Task item
Write out exactly the lines below that run from the one containing "105 | 115.57 |" through the one containing "9.5 | 105 | ? |", both included, with no other lines.

Material shown
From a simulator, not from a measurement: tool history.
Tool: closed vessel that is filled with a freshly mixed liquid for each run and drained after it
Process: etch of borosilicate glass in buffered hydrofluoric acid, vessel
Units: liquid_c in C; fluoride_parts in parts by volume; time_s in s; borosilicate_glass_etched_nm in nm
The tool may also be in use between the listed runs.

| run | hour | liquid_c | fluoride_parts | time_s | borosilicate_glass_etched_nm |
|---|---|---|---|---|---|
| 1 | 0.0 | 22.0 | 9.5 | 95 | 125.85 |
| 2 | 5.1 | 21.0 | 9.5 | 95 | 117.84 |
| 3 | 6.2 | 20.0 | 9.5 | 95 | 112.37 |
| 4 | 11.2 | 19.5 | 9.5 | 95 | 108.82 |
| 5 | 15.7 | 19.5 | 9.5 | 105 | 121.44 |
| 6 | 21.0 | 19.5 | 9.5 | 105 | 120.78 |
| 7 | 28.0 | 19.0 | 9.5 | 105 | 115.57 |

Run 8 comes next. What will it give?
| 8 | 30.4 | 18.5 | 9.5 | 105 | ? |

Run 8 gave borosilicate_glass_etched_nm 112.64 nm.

Task solution
| 7 | 28.0 | 19.0 | 9.5 | 105 | 115.57 |

Run 8 comes next. What will it give?
| 8 | 30.4 | 18.5 | 9.5 | 105 | ? |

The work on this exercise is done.